**Work instruction**
Below are some records. Return exactly the lines from the one with "6 DIRECTIONAL_ETCH |" to the one with "15 DIRECTIONAL_ETCH |", and nothing else.

**Recorded data**
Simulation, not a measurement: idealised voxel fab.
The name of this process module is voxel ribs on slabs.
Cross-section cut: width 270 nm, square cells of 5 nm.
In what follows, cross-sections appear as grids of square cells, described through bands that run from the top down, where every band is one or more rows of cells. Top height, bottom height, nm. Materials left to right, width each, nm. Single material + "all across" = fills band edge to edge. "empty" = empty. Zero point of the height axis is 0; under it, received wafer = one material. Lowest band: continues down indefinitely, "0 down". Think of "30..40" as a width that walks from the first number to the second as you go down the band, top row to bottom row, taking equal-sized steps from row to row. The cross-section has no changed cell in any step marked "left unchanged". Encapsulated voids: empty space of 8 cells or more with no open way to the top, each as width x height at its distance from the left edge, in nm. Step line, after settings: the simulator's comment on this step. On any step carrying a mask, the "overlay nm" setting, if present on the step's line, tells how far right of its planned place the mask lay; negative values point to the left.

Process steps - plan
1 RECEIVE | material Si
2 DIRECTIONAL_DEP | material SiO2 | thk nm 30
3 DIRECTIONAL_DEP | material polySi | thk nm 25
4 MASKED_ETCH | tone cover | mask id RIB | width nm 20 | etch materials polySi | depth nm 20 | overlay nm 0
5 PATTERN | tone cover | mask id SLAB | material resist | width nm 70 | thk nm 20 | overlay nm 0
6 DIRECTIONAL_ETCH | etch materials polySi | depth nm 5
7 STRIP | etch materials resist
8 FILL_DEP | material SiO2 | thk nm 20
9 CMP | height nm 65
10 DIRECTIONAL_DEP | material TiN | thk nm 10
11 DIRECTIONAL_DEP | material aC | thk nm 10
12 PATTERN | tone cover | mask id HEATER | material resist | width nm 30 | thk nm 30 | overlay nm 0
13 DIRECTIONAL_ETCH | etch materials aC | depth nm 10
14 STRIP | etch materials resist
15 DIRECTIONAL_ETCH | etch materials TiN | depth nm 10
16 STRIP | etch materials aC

**Written response**
6 DIRECTIONAL_ETCH | etch materials polySi | depth nm 5
7 STRIP | etch materials resist
8 FILL_DEP | material SiO2 | thk nm 20
9 CMP | height nm 65
10 DIRECTIONAL_DEP | material TiN | thk nm 10
11 DIRECTIONAL_DEP | material aC | thk nm 10
12 PATTERN | tone cover | mask id HEATER | material resist | width nm 30 | thk nm 30 | overlay nm 0
13 DIRECTIONAL_ETCH | etch materials aC | depth nm 10
14 STRIP | etch materials resist
15 DIRECTIONAL_ETCH | etch materials TiN | depth nm 10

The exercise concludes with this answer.